[ACTION ITEM] Only the stretch of the listing below that runs from the line with "L077.1+4 litho-track-01 0 150.27 0.1 130" through the line with "L077.1 litho-track-01 0 - - 130 697.8" is to be printed, exactly and with both ends.

[EXTRACTED RECORDS]
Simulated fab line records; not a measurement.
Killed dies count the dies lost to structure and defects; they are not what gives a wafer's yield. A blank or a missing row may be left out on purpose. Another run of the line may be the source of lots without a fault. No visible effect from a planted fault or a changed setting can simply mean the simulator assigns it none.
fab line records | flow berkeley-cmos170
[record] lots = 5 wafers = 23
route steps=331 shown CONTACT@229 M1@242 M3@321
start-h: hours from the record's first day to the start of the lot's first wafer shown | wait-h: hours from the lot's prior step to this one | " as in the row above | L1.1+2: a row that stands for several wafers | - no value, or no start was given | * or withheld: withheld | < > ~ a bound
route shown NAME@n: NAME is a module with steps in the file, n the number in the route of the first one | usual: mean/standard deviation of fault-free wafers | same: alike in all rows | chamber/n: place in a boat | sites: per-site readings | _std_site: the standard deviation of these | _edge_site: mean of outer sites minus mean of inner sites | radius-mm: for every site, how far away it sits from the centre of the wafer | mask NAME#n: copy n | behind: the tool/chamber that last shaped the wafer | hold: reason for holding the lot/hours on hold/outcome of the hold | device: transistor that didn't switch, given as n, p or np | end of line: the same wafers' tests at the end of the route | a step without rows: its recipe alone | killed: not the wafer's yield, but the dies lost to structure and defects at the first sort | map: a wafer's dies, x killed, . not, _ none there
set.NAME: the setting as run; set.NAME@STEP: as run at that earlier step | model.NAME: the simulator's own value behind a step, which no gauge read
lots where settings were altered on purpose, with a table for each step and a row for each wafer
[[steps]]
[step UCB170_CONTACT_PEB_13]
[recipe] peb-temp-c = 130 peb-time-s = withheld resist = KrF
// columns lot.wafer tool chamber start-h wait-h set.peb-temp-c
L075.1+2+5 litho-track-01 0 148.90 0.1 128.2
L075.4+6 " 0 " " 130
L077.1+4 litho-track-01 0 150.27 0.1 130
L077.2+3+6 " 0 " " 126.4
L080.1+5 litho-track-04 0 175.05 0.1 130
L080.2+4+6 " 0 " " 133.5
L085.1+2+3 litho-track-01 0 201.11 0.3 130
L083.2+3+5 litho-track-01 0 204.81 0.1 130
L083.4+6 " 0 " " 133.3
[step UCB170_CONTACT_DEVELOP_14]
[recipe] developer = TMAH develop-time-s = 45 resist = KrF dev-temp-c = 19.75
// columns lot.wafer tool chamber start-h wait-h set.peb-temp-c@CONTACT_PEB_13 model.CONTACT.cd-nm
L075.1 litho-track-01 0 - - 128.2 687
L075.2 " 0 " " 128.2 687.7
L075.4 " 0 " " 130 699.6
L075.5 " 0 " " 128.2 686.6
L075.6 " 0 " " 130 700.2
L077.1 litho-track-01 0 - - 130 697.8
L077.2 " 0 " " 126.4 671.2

[TASK OUTPUT]
L077.1+4 litho-track-01 0 150.27 0.1 130
L077.2+3+6 " 0 " " 126.4
L080.1+5 litho-track-04 0 175.05 0.1 130
L080.2+4+6 " 0 " " 133.5
L085.1+2+3 litho-track-01 0 201.11 0.3 130
L083.2+3+5 litho-track-01 0 204.81 0.1 130
L083.4+6 " 0 " " 133.3
[step UCB170_CONTACT_DEVELOP_14]
[recipe] developer = TMAH develop-time-s = 45 resist = KrF dev-temp-c = 19.75
// columns lot.wafer tool chamber start-h wait-h set.peb-temp-c@CONTACT_PEB_13 model.CONTACT.cd-nm
L075.1 litho-track-01 0 - - 128.2 687
L075.2 " 0 " " 128.2 687.7
L075.4 " 0 " " 130 699.6
L075.5 " 0 " " 128.2 686.6
L075.6 " 0 " " 130 700.2
L077.1 litho-track-01 0 - - 130 697.8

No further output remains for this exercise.